**Given data**:
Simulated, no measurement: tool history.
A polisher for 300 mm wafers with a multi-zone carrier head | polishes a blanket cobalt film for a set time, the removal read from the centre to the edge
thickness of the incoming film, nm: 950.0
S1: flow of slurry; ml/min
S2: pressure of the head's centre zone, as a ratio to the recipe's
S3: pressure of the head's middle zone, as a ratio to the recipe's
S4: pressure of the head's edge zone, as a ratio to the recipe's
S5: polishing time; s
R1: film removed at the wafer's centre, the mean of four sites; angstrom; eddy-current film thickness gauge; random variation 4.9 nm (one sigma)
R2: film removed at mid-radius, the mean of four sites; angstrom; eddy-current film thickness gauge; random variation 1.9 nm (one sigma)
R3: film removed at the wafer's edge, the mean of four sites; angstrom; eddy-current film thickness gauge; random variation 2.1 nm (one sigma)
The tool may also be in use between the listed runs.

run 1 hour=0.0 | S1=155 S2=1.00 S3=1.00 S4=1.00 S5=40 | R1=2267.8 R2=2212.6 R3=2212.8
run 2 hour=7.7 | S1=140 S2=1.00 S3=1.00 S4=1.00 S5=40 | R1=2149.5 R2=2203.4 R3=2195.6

**Work instruction**: All that should appear in the response is the run of lines from the first line of the entries through the line containing "R2: film removed", copied exactly.

**Your response**:
Simulated, no measurement: tool history.
A polisher for 300 mm wafers with a multi-zone carrier head | polishes a blanket cobalt film for a set time, the removal read from the centre to the edge
thickness of the incoming film, nm: 950.0
S1: flow of slurry; ml/min
S2: pressure of the head's centre zone, as a ratio to the recipe's
S3: pressure of the head's middle zone, as a ratio to the recipe's
S4: pressure of the head's edge zone, as a ratio to the recipe's
S5: polishing time; s
R1: film removed at the wafer's centre, the mean of four sites; angstrom; eddy-current film thickness gauge; random variation 4.9 nm (one sigma)
R2: film removed at mid-radius, the mean of four sites; angstrom; eddy-current film thickness gauge; random variation 1.9 nm (one sigma)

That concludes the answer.